> Material provided:
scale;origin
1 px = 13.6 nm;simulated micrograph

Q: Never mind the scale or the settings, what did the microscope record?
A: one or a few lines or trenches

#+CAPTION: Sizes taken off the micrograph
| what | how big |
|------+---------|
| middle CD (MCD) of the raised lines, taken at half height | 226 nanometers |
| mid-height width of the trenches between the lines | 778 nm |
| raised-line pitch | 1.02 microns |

> Exercise:
Retype the material word for word, including every line.

> Answer section:
scale;origin
1 px = 13.6 nm;simulated micrograph

Q: Never mind the scale or the settings, what did the microscope record?
A: one or a few lines or trenches

#+CAPTION: Sizes taken off the micrograph
| what | how big |
|------+---------|
| middle CD (MCD) of the raised lines, taken at half height | 226 nanometers |
| mid-height width of the trenches between the lines | 778 nm |
| raised-line pitch | 1.02 microns |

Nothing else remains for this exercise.